» RECORD SET:
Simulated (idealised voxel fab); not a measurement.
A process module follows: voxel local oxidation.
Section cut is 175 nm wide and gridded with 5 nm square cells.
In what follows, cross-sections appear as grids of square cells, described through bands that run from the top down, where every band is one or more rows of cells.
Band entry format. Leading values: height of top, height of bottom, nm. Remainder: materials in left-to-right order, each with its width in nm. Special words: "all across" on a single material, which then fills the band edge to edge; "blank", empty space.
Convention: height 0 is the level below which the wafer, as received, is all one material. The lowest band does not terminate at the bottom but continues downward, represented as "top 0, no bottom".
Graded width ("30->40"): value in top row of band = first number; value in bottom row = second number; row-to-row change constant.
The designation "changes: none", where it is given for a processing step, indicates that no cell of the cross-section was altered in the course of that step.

» WORK ITEM: Nothing may be left out or altered: reproduce the complete listing.

» WRITTEN RESPONSE:
Simulated (idealised voxel fab); not a measurement.
A process module follows: voxel local oxidation.
Section cut is 175 nm wide and gridded with 5 nm square cells.
In what follows, cross-sections appear as grids of square cells, described through bands that run from the top down, where every band is one or more rows of cells.
Band entry format. Leading values: height of top, height of bottom, nm. Remainder: materials in left-to-right order, each with its width in nm. Special words: "all across" on a single material, which then fills the band edge to edge; "blank", empty space.
Convention: height 0 is the level below which the wafer, as received, is all one material. The lowest band does not terminate at the bottom but continues downward, represented as "top 0, no bottom".
Graded width ("30->40"): value in top row of band = first number; value in bottom row = second number; row-to-row change constant.
The designation "changes: none", where it is given for a processing step, indicates that no cell of the cross-section was altered in the course of that step.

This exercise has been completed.